EXTRACTED DATA:
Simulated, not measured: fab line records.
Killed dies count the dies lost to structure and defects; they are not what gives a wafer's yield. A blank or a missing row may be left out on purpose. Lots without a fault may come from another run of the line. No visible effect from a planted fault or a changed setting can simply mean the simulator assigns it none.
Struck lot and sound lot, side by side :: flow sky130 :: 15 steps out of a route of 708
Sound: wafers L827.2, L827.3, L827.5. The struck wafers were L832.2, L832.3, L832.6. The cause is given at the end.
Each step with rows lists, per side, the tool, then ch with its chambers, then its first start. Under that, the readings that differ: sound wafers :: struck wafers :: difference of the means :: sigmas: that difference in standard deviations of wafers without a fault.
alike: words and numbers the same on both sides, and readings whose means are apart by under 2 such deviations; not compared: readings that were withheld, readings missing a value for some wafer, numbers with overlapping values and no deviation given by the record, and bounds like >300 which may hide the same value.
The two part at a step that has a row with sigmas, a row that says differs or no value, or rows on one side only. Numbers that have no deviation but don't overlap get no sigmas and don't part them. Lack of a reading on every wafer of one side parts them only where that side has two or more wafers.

ACTIVITY: Go through the data above from its first line and copy each line exactly, stopping once the line with "Sound: wafers L827.2, L827.3, L827.5." has been copied.

EXERCISE ANSWER:
Simulated, not measured: fab line records.
Killed dies count the dies lost to structure and defects; they are not what gives a wafer's yield. A blank or a missing row may be left out on purpose. Lots without a fault may come from another run of the line. No visible effect from a planted fault or a changed setting can simply mean the simulator assigns it none.
Struck lot and sound lot, side by side :: flow sky130 :: 15 steps out of a route of 708
Sound: wafers L827.2, L827.3, L827.5. The struck wafers were L832.2, L832.3, L832.6. The cause is given at the end.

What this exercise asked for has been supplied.